== == ==
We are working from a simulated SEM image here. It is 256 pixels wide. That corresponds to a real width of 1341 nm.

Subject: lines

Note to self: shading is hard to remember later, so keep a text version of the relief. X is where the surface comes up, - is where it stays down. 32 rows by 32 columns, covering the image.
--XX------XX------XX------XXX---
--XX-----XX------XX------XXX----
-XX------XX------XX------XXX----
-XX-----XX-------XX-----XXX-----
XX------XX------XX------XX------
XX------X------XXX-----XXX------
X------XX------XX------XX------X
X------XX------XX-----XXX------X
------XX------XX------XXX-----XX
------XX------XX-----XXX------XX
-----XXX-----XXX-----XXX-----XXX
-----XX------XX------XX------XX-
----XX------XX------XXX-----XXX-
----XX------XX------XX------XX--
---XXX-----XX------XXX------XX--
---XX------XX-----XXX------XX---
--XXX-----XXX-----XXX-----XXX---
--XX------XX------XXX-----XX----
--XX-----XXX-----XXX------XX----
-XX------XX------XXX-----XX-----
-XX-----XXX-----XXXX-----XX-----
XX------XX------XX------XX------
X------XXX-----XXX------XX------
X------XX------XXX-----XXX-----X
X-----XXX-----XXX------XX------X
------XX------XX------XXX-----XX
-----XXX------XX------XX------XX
== == ==

-- Activity --
Nothing but an exact reproduction of the entries is wanted.

-- Answer box --
We are working from a simulated SEM image here. It is 256 pixels wide. That corresponds to a real width of 1341 nm.

Subject: lines

Note to self: shading is hard to remember later, so keep a text version of the relief. X is where the surface comes up, - is where it stays down. 32 rows by 32 columns, covering the image.
--XX------XX------XX------XXX---
--XX-----XX------XX------XXX----
-XX------XX------XX------XXX----
-XX-----XX-------XX-----XXX-----
XX------XX------XX------XX------
XX------X------XXX-----XXX------
X------XX------XX------XX------X
X------XX------XX-----XXX------X
------XX------XX------XXX-----XX
------XX------XX-----XXX------XX
-----XXX-----XXX-----XXX-----XXX
-----XX------XX------XX------XX-
----XX------XX------XXX-----XXX-
----XX------XX------XX------XX--
---XXX-----XX------XXX------XX--
---XX------XX-----XXX------XX---
--XXX-----XXX-----XXX-----XXX---
--XX------XX------XXX-----XX----
--XX-----XXX-----XXX------XX----
-XX------XX------XXX-----XX-----
-XX-----XXX-----XXXX-----XX-----
XX------XX------XX------XX------
X------XXX-----XXX------XX------
X------XX------XXX-----XXX-----X
X-----XXX-----XXX------XX------X
------XX------XX------XXX-----XX
-----XXX------XX------XX------XX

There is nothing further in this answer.